* _PROVIDED RECORDS_:
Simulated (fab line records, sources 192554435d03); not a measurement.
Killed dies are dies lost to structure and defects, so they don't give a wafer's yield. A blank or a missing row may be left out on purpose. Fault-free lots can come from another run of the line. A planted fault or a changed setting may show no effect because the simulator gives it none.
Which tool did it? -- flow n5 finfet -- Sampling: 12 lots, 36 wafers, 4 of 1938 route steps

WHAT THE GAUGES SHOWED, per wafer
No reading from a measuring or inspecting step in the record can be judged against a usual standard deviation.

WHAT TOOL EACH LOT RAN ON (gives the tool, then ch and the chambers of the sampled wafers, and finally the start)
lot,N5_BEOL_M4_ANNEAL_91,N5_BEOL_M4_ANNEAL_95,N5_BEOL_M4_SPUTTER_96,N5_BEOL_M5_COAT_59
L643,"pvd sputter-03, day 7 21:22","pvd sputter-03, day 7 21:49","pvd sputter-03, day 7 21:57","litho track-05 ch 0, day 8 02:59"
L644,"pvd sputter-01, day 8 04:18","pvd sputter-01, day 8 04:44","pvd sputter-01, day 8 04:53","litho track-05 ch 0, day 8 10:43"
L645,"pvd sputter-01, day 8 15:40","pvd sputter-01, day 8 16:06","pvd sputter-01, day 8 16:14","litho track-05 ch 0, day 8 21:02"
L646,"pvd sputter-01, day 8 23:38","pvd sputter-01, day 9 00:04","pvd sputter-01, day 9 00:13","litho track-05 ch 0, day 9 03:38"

* _ASSIGNMENT_:
Restate the whole listing word for word so that no line differs from the original.

* _TASK RESPONSE_:
Simulated (fab line records, sources 192554435d03); not a measurement.
Killed dies are dies lost to structure and defects, so they don't give a wafer's yield. A blank or a missing row may be left out on purpose. Fault-free lots can come from another run of the line. A planted fault or a changed setting may show no effect because the simulator gives it none.
Which tool did it? -- flow n5 finfet -- Sampling: 12 lots, 36 wafers, 4 of 1938 route steps

WHAT THE GAUGES SHOWED, per wafer
No reading from a measuring or inspecting step in the record can be judged against a usual standard deviation.

WHAT TOOL EACH LOT RAN ON (gives the tool, then ch and the chambers of the sampled wafers, and finally the start)
lot,N5_BEOL_M4_ANNEAL_91,N5_BEOL_M4_ANNEAL_95,N5_BEOL_M4_SPUTTER_96,N5_BEOL_M5_COAT_59
L643,"pvd sputter-03, day 7 21:22","pvd sputter-03, day 7 21:49","pvd sputter-03, day 7 21:57","litho track-05 ch 0, day 8 02:59"
L644,"pvd sputter-01, day 8 04:18","pvd sputter-01, day 8 04:44","pvd sputter-01, day 8 04:53","litho track-05 ch 0, day 8 10:43"
L645,"pvd sputter-01, day 8 15:40","pvd sputter-01, day 8 16:06","pvd sputter-01, day 8 16:14","litho track-05 ch 0, day 8 21:02"
L646,"pvd sputter-01, day 8 23:38","pvd sputter-01, day 9 00:04","pvd sputter-01, day 9 00:13","litho track-05 ch 0, day 9 03:38"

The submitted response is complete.